══ DATA EXCERPTS
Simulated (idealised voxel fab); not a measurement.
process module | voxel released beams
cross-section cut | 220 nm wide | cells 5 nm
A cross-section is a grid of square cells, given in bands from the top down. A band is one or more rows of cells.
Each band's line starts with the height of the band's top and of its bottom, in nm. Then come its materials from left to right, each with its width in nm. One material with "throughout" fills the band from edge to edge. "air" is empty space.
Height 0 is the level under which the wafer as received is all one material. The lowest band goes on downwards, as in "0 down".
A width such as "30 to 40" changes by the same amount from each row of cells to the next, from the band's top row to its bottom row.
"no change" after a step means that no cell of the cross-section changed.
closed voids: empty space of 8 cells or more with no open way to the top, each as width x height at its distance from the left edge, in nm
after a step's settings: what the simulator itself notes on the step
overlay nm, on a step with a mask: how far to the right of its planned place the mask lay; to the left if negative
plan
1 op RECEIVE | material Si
════

BRIEF —
Please return all of the records exactly as they appear.

WRITTEN ANSWER —
Simulated (idealised voxel fab); not a measurement.
process module | voxel released beams
cross-section cut | 220 nm wide | cells 5 nm
A cross-section is a grid of square cells, given in bands from the top down. A band is one or more rows of cells.
Each band's line starts with the height of the band's top and of its bottom, in nm. Then come its materials from left to right, each with its width in nm. One material with "throughout" fills the band from edge to edge. "air" is empty space.
Height 0 is the level under which the wafer as received is all one material. The lowest band goes on downwards, as in "0 down".
A width such as "30 to 40" changes by the same amount from each row of cells to the next, from the band's top row to its bottom row.
"no change" after a step means that no cell of the cross-section changed.
closed voids: empty space of 8 cells or more with no open way to the top, each as width x height at its distance from the left edge, in nm
after a step's settings: what the simulator itself notes on the step
overlay nm, on a step with a mask: how far to the right of its planned place the mask lay; to the left if negative
plan
1 op RECEIVE | material Si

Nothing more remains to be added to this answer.